#### Exercise:
Repeat the entries beneath in their entirety, precisely as given.

>>>>

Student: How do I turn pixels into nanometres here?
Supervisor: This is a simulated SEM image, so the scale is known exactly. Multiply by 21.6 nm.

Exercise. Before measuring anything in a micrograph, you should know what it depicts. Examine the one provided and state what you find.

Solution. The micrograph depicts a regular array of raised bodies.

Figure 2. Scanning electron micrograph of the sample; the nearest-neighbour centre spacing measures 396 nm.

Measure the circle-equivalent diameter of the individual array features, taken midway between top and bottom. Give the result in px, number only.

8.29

<<<<

#### Written solution:
Student: How do I turn pixels into nanometres here?
Supervisor: This is a simulated SEM image, so the scale is known exactly. Multiply by 21.6 nm.

Exercise. Before measuring anything in a micrograph, you should know what it depicts. Examine the one provided and state what you find.

Solution. The micrograph depicts a regular array of raised bodies.

Figure 2. Scanning electron micrograph of the sample; the nearest-neighbour centre spacing measures 396 nm.

Measure the circle-equivalent diameter of the individual array features, taken midway between top and bottom. Give the result in px, number only.

8.29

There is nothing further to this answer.